====== Record extracts

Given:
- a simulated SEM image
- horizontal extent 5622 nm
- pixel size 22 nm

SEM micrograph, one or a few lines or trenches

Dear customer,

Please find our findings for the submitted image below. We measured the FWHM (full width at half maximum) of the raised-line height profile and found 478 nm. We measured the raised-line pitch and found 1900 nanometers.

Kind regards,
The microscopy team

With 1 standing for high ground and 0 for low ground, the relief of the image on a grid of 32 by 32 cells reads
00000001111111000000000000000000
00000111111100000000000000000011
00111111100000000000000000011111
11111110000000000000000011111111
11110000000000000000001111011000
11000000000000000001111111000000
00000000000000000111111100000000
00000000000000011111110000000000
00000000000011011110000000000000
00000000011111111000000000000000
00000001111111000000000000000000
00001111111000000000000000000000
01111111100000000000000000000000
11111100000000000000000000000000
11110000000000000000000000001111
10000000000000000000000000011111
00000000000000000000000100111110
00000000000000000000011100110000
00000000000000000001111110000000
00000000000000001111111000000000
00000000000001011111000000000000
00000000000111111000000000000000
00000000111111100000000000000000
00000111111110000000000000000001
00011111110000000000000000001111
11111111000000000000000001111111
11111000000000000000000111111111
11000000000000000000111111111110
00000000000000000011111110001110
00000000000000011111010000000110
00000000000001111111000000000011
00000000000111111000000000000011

============

Work item: Transcribe, with no changes, the listing above from its first line through the line with "00000000000001111111000000000011", including that line, and stop once it is done.

Task answer:
Given:
- a simulated SEM image
- horizontal extent 5622 nm
- pixel size 22 nm

SEM micrograph, one or a few lines or trenches

Dear customer,

Please find our findings for the submitted image below. We measured the FWHM (full width at half maximum) of the raised-line height profile and found 478 nm. We measured the raised-line pitch and found 1900 nanometers.

Kind regards,
The microscopy team

With 1 standing for high ground and 0 for low ground, the relief of the image on a grid of 32 by 32 cells reads
00000001111111000000000000000000
00000111111100000000000000000011
00111111100000000000000000011111
11111110000000000000000011111111
11110000000000000000001111011000
11000000000000000001111111000000
00000000000000000111111100000000
00000000000000011111110000000000
00000000000011011110000000000000
00000000011111111000000000000000
00000001111111000000000000000000
00001111111000000000000000000000
01111111100000000000000000000000
11111100000000000000000000000000
11110000000000000000000000001111
10000000000000000000000000011111
00000000000000000000000100111110
00000000000000000000011100110000
00000000000000000001111110000000
00000000000000001111111000000000
00000000000001011111000000000000
00000000000111111000000000000000
00000000111111100000000000000000
00000111111110000000000000000001
00011111110000000000000000001111
11111111000000000000000001111111
11111000000000000000000111111111
11000000000000000000111111111110
00000000000000000011111110001110
00000000000000011111010000000110
00000000000001111111000000000011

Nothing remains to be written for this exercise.